╭─ Data
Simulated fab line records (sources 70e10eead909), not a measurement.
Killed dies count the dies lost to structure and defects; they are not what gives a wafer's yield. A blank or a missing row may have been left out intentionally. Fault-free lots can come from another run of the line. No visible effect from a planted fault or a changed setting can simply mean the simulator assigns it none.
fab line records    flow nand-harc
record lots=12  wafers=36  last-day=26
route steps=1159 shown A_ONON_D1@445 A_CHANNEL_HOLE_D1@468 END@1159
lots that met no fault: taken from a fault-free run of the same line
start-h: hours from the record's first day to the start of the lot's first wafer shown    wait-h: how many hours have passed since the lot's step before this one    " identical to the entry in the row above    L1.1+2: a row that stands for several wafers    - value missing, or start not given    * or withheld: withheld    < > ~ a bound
╰─

■ Activity ■
Each line of the material must be restated exactly.

■ Exercise solution ■
Simulated fab line records (sources 70e10eead909), not a measurement.
Killed dies count the dies lost to structure and defects; they are not what gives a wafer's yield. A blank or a missing row may have been left out intentionally. Fault-free lots can come from another run of the line. No visible effect from a planted fault or a changed setting can simply mean the simulator assigns it none.
fab line records    flow nand-harc
record lots=12  wafers=36  last-day=26
route steps=1159 shown A_ONON_D1@445 A_CHANNEL_HOLE_D1@468 END@1159
lots that met no fault: taken from a fault-free run of the same line
start-h: hours from the record's first day to the start of the lot's first wafer shown    wait-h: how many hours have passed since the lot's step before this one    " identical to the entry in the row above    L1.1+2: a row that stands for several wafers    - value missing, or start not given    * or withheld: withheld    < > ~ a bound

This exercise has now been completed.